Task item
Using the records below, write out again exactly the lines that begin at the line containing "6,98.4,300,90,3,271,701,1,42.8" and end at the line containing "8,147.3,299,90,3,310,740,40,41.7", and no other lines.

== Extracted entries ==

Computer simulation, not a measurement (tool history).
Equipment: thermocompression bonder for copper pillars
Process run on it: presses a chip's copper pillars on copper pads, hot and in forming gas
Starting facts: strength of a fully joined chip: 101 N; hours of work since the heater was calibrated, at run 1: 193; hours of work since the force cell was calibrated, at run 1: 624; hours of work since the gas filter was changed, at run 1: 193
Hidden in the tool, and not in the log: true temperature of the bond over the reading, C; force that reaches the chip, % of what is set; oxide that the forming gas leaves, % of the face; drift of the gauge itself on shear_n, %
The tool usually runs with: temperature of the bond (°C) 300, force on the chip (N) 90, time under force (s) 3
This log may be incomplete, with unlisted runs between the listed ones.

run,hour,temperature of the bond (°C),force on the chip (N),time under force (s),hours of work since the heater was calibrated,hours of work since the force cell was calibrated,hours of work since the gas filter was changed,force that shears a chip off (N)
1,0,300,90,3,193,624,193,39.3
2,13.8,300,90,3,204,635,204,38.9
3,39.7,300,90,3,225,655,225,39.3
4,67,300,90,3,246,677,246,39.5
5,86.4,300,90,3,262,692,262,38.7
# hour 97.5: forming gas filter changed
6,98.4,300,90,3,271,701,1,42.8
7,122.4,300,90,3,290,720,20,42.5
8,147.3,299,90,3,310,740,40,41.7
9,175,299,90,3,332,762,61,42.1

===

Task result
6,98.4,300,90,3,271,701,1,42.8
7,122.4,300,90,3,290,720,20,42.5
8,147.3,299,90,3,310,740,40,41.7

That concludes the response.